All records are to be printed again exactly as they appear.

==================================================
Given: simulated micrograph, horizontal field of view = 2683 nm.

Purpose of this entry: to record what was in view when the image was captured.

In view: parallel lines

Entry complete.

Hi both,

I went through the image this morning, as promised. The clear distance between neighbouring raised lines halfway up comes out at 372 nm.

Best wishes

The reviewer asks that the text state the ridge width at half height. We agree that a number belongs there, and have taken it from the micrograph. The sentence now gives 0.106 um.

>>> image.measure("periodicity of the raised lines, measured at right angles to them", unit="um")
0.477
==================================================

Written solution:
Given: simulated micrograph, horizontal field of view = 2683 nm.

Purpose of this entry: to record what was in view when the image was captured.

In view: parallel lines

Entry complete.

Hi both,

I went through the image this morning, as promised. The clear distance between neighbouring raised lines halfway up comes out at 372 nm.

Best wishes

The reviewer asks that the text state the ridge width at half height. We agree that a number belongs there, and have taken it from the micrograph. The sentence now gives 0.106 um.

>>> image.measure("periodicity of the raised lines, measured at right angles to them", unit="um")
0.477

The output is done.